*Work order*:
Transcribe the listing below only from the line with "packages out (N) |" up to and including the line with "rings changed |".

*Source data*:
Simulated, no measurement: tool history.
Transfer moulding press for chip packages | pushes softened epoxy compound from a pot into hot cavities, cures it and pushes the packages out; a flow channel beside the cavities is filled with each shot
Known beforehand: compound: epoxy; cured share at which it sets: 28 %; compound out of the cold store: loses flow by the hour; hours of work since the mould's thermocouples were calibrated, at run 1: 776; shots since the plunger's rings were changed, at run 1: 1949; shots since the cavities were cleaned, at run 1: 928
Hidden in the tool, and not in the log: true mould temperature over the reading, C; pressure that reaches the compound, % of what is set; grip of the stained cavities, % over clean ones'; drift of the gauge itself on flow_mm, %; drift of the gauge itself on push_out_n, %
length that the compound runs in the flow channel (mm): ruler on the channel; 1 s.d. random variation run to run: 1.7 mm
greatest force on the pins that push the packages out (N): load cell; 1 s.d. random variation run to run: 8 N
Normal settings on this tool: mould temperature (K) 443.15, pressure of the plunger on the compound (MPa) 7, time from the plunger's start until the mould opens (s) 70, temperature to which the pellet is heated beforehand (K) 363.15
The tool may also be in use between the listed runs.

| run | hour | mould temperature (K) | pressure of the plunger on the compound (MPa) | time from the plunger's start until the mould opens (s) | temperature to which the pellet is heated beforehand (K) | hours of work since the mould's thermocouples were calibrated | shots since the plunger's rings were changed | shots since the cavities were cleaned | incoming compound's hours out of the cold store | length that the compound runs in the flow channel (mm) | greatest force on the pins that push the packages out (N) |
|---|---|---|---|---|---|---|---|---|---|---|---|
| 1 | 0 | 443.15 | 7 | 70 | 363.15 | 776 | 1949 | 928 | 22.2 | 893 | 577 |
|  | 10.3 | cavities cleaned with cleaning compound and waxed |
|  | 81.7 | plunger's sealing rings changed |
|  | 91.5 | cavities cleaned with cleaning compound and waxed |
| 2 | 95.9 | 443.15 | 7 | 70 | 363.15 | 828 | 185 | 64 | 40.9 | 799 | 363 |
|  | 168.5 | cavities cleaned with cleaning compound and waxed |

*Answer box*:
| run | hour | mould temperature (K) | pressure of the plunger on the compound (MPa) | time from the plunger's start until the mould opens (s) | temperature to which the pellet is heated beforehand (K) | hours of work since the mould's thermocouples were calibrated | shots since the plunger's rings were changed | shots since the cavities were cleaned | incoming compound's hours out of the cold store | length that the compound runs in the flow channel (mm) | greatest force on the pins that push the packages out (N) |
|---|---|---|---|---|---|---|---|---|---|---|---|
| 1 | 0 | 443.15 | 7 | 70 | 363.15 | 776 | 1949 | 928 | 22.2 | 893 | 577 |
|  | 10.3 | cavities cleaned with cleaning compound and waxed |
|  | 81.7 | plunger's sealing rings changed |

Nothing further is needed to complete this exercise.